- _Work instruction_
Repeat only the lines below from the one containing "Materials: From the" through the one containing "Complete the sentence, using", inclusive, exactly as written.

- _Records provided_
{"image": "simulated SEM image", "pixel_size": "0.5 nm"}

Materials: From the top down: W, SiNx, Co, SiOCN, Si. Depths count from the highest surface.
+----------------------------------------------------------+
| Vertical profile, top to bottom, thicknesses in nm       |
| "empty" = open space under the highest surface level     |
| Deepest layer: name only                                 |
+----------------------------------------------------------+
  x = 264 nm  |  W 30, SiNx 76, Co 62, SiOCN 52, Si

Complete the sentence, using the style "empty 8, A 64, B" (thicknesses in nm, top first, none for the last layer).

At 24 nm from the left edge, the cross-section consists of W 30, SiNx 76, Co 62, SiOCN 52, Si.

- _Answer area_
Materials: From the top down: W, SiNx, Co, SiOCN, Si. Depths count from the highest surface.
+----------------------------------------------------------+
| Vertical profile, top to bottom, thicknesses in nm       |
| "empty" = open space under the highest surface level     |
| Deepest layer: name only                                 |
+----------------------------------------------------------+
  x = 264 nm  |  W 30, SiNx 76, Co 62, SiOCN 52, Si

Complete the sentence, using the style "empty 8, A 64, B" (thicknesses in nm, top first, none for the last layer).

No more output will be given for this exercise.